=== Material shown ===
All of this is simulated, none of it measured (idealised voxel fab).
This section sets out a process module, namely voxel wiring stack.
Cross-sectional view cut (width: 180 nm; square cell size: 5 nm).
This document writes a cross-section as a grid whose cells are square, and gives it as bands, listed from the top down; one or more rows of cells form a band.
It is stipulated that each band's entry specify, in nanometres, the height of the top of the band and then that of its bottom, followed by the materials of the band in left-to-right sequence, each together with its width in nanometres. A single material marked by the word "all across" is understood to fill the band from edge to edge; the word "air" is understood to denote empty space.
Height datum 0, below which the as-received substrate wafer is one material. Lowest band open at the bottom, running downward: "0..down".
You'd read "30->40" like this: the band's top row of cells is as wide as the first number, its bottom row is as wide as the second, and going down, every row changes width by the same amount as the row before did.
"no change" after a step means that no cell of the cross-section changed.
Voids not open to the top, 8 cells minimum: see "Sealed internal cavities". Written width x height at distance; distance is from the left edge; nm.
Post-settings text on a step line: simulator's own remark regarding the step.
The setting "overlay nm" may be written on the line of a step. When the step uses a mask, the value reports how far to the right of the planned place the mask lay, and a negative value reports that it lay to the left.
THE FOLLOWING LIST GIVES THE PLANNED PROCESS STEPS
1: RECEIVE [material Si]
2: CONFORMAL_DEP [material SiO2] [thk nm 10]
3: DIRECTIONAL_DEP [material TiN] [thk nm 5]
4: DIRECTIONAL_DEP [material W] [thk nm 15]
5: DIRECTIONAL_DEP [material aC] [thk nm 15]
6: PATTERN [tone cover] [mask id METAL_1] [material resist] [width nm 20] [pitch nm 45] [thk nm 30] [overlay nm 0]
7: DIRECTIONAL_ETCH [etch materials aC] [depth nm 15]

=== Work instruction ===
Would you please transcribe the records above in full and exactly?

=== Problem solution ===
All of this is simulated, none of it measured (idealised voxel fab).
This section sets out a process module, namely voxel wiring stack.
Cross-sectional view cut (width: 180 nm; square cell size: 5 nm).
This document writes a cross-section as a grid whose cells are square, and gives it as bands, listed from the top down; one or more rows of cells form a band.
It is stipulated that each band's entry specify, in nanometres, the height of the top of the band and then that of its bottom, followed by the materials of the band in left-to-right sequence, each together with its width in nanometres. A single material marked by the word "all across" is understood to fill the band from edge to edge; the word "air" is understood to denote empty space.
Height datum 0, below which the as-received substrate wafer is one material. Lowest band open at the bottom, running downward: "0..down".
You'd read "30->40" like this: the band's top row of cells is as wide as the first number, its bottom row is as wide as the second, and going down, every row changes width by the same amount as the row before did.
"no change" after a step means that no cell of the cross-section changed.
Voids not open to the top, 8 cells minimum: see "Sealed internal cavities". Written width x height at distance; distance is from the left edge; nm.
Post-settings text on a step line: simulator's own remark regarding the step.
The setting "overlay nm" may be written on the line of a step. When the step uses a mask, the value reports how far to the right of the planned place the mask lay, and a negative value reports that it lay to the left.
THE FOLLOWING LIST GIVES THE PLANNED PROCESS STEPS
1: RECEIVE [material Si]
2: CONFORMAL_DEP [material SiO2] [thk nm 10]
3: DIRECTIONAL_DEP [material TiN] [thk nm 5]
4: DIRECTIONAL_DEP [material W] [thk nm 15]
5: DIRECTIONAL_DEP [material aC] [thk nm 15]
6: PATTERN [tone cover] [mask id METAL_1] [material resist] [width nm 20] [pitch nm 45] [thk nm 30] [overlay nm 0]
7: DIRECTIONAL_ETCH [etch materials aC] [depth nm 15]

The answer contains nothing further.